◆ Required action ◆
Exactly reproduce each of the entries shown below.

◆ Dataset extract ◆
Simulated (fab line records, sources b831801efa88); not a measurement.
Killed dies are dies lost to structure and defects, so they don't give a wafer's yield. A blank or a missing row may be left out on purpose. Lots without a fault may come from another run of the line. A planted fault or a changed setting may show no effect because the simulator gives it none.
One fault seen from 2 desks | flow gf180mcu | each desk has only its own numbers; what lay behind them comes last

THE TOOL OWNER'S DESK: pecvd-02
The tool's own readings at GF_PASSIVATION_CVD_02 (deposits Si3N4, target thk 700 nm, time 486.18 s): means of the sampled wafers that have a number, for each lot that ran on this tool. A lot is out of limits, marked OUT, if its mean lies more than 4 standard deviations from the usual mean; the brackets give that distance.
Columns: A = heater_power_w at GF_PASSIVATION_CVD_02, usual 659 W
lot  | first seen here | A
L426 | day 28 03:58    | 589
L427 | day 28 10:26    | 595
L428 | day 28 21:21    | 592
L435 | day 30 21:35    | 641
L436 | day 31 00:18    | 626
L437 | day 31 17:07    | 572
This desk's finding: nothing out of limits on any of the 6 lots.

◆ Answer space ◆
Simulated (fab line records, sources b831801efa88); not a measurement.
Killed dies are dies lost to structure and defects, so they don't give a wafer's yield. A blank or a missing row may be left out on purpose. Lots without a fault may come from another run of the line. A planted fault or a changed setting may show no effect because the simulator gives it none.
One fault seen from 2 desks | flow gf180mcu | each desk has only its own numbers; what lay behind them comes last

THE TOOL OWNER'S DESK: pecvd-02
The tool's own readings at GF_PASSIVATION_CVD_02 (deposits Si3N4, target thk 700 nm, time 486.18 s): means of the sampled wafers that have a number, for each lot that ran on this tool. A lot is out of limits, marked OUT, if its mean lies more than 4 standard deviations from the usual mean; the brackets give that distance.
Columns: A = heater_power_w at GF_PASSIVATION_CVD_02, usual 659 W
lot  | first seen here | A
L426 | day 28 03:58    | 589
L427 | day 28 10:26    | 595
L428 | day 28 21:21    | 592
L435 | day 30 21:35    | 641
L436 | day 31 00:18    | 626
L437 | day 31 17:07    | 572
This desk's finding: nothing out of limits on any of the 6 lots.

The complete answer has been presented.